## Work item
In the entries below, find the line with "step 22, WET" and the line with "step 28, SOFTBAKE (i-line resist)". Return those two lines and all lines between them, exactly.

## Data extract
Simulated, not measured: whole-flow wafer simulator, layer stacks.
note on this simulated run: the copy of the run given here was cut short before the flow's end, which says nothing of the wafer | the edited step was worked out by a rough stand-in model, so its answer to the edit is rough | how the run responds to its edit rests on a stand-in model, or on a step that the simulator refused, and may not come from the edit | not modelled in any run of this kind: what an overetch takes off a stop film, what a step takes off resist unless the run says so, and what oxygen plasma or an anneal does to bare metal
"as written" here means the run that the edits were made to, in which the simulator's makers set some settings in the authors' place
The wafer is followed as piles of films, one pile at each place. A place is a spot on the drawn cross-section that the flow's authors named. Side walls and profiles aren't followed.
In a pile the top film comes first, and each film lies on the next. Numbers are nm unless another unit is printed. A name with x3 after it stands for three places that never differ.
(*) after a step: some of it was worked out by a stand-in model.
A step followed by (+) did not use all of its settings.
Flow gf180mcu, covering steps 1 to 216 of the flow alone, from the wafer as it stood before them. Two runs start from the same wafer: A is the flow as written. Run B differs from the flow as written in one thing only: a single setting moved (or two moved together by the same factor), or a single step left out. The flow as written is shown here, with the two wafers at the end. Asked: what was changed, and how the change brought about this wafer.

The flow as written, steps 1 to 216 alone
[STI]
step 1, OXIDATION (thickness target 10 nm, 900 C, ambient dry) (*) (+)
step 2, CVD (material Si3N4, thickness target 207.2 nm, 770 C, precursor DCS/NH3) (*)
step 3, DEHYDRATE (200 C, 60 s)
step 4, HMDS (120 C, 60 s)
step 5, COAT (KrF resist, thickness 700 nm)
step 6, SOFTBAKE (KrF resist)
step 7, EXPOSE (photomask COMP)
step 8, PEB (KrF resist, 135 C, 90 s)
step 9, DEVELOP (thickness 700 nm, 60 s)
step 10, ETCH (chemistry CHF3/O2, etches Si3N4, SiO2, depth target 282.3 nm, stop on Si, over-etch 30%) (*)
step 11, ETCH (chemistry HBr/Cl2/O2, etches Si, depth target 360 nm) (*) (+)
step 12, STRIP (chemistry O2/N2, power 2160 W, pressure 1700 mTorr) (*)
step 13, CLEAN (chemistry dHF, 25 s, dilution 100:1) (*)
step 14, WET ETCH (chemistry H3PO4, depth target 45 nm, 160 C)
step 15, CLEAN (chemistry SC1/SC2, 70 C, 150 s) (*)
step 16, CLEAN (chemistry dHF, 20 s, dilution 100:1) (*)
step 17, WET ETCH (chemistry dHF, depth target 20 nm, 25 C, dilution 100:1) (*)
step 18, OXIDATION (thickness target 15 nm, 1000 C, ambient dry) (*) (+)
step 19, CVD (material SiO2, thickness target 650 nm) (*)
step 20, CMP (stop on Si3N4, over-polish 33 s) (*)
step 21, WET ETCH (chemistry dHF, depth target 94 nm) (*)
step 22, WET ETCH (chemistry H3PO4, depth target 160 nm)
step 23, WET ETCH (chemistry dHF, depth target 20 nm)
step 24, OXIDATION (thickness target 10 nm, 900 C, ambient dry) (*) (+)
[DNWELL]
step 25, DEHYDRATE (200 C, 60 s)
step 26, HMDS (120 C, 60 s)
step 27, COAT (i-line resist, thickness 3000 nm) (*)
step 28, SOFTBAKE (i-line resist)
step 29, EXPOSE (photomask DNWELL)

## Reply
step 22, WET ETCH (chemistry H3PO4, depth target 160 nm)
step 23, WET ETCH (chemistry dHF, depth target 20 nm)
step 24, OXIDATION (thickness target 10 nm, 900 C, ambient dry) (*) (+)
[DNWELL]
step 25, DEHYDRATE (200 C, 60 s)
step 26, HMDS (120 C, 60 s)
step 27, COAT (i-line resist, thickness 3000 nm) (*)
step 28, SOFTBAKE (i-line resist)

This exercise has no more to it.